→ Exercise: Word for word, transcribe the material below from its first line to the line with "E: gains on", both included.

→ Excerpted data:

☆ ☆ ☆

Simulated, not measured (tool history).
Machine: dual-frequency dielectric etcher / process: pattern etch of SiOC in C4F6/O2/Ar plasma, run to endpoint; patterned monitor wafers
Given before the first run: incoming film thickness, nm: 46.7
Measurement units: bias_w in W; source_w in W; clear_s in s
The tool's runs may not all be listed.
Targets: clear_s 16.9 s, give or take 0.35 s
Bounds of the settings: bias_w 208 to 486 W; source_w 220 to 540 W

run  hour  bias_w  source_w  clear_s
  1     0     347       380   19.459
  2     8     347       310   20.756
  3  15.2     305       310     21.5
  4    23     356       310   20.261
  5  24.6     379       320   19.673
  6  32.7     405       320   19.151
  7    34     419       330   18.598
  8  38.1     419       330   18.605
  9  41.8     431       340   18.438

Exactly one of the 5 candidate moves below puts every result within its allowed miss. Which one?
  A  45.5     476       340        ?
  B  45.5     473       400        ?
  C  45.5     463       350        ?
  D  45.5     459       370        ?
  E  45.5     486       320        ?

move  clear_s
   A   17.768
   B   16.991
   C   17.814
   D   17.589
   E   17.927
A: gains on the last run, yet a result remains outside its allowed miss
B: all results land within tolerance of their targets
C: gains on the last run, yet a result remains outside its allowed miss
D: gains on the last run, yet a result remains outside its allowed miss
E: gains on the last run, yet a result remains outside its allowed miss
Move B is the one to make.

☆ ☆ ☆

→ Worked solution:
Simulated, not measured (tool history).
Machine: dual-frequency dielectric etcher / process: pattern etch of SiOC in C4F6/O2/Ar plasma, run to endpoint; patterned monitor wafers
Given before the first run: incoming film thickness, nm: 46.7
Measurement units: bias_w in W; source_w in W; clear_s in s
The tool's runs may not all be listed.
Targets: clear_s 16.9 s, give or take 0.35 s
Bounds of the settings: bias_w 208 to 486 W; source_w 220 to 540 W

run  hour  bias_w  source_w  clear_s
  1     0     347       380   19.459
  2     8     347       310   20.756
  3  15.2     305       310     21.5
  4    23     356       310   20.261
  5  24.6     379       320   19.673
  6  32.7     405       320   19.151
  7    34     419       330   18.598
  8  38.1     419       330   18.605
  9  41.8     431       340   18.438

Exactly one of the 5 candidate moves below puts every result within its allowed miss. Which one?
  A  45.5     476       340        ?
  B  45.5     473       400        ?
  C  45.5     463       350        ?
  D  45.5     459       370        ?
  E  45.5     486       320        ?

move  clear_s
   A   17.768
   B   16.991
   C   17.814
   D   17.589
   E   17.927
A: gains on the last run, yet a result remains outside its allowed miss
B: all results land within tolerance of their targets
C: gains on the last run, yet a result remains outside its allowed miss
D: gains on the last run, yet a result remains outside its allowed miss
E: gains on the last run, yet a result remains outside its allowed miss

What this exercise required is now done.